The material below holds a span beginning at the line with "(+) after a" and ending at the line with "3 SPUTTER: material MoNx KI, thickness 40 nm". Quote that span exactly, both ends included, and only that span.

— Supplied material —
^^^^^^^^^^^^^^^^

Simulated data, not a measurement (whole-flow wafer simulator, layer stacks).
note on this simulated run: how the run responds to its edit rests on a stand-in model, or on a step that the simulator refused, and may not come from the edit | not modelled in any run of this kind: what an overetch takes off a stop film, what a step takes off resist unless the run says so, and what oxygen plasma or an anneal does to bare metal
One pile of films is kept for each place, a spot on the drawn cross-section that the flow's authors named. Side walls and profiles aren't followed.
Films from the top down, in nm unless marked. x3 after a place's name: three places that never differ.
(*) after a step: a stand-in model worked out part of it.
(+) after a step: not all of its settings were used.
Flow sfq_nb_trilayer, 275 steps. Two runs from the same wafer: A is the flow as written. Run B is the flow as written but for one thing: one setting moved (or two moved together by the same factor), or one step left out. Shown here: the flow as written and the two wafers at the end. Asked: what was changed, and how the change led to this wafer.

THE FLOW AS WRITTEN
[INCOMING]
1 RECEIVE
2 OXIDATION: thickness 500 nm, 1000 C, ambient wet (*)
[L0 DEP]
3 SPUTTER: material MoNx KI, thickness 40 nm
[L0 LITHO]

^^^^^^^^^^^^^^^^

— Answer box —
(+) after a step: not all of its settings were used.
Flow sfq_nb_trilayer, 275 steps. Two runs from the same wafer: A is the flow as written. Run B is the flow as written but for one thing: one setting moved (or two moved together by the same factor), or one step left out. Shown here: the flow as written and the two wafers at the end. Asked: what was changed, and how the change led to this wafer.

THE FLOW AS WRITTEN
[INCOMING]
1 RECEIVE
2 OXIDATION: thickness 500 nm, 1000 C, ambient wet (*)
[L0 DEP]
3 SPUTTER: material MoNx KI, thickness 40 nm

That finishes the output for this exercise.